__WORK REQUEST__. Please take the records that follow and repeat exactly the lines starting with the line with "field_width: 384 nm" and going on through the line with "Hi both, I'm".

◇ ◇ ◇ ◇ ◇

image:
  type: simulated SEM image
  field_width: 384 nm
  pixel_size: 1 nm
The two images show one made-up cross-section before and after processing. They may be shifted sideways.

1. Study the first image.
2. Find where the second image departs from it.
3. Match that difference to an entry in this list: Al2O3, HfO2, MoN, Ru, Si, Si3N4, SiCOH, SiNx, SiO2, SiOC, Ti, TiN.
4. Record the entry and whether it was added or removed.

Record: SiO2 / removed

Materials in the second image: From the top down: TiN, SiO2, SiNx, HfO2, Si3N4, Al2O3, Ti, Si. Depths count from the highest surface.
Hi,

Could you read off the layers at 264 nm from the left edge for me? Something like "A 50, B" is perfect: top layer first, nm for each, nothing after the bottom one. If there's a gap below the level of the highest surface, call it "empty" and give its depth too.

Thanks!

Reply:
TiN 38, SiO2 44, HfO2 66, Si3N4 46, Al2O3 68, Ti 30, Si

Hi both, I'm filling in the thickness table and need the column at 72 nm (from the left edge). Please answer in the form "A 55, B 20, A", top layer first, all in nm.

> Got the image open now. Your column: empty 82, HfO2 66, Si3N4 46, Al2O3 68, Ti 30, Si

◇ ◇ ◇ ◇ ◇

__EXERCISE OUTPUT__.
  field_width: 384 nm
  pixel_size: 1 nm
The two images show one made-up cross-section before and after processing. They may be shifted sideways.

1. Study the first image.
2. Find where the second image departs from it.
3. Match that difference to an entry in this list: Al2O3, HfO2, MoN, Ru, Si, Si3N4, SiCOH, SiNx, SiO2, SiOC, Ti, TiN.
4. Record the entry and whether it was added or removed.

Record: SiO2 / removed

Materials in the second image: From the top down: TiN, SiO2, SiNx, HfO2, Si3N4, Al2O3, Ti, Si. Depths count from the highest surface.
Hi,

Could you read off the layers at 264 nm from the left edge for me? Something like "A 50, B" is perfect: top layer first, nm for each, nothing after the bottom one. If there's a gap below the level of the highest surface, call it "empty" and give its depth too.

Thanks!

Reply:
TiN 38, SiO2 44, HfO2 66, Si3N4 46, Al2O3 68, Ti 30, Si

Hi both, I'm filling in the thickness table and need the column at 72 nm (from the left edge). Please answer in the form "A 55, B 20, A", top layer first, all in nm.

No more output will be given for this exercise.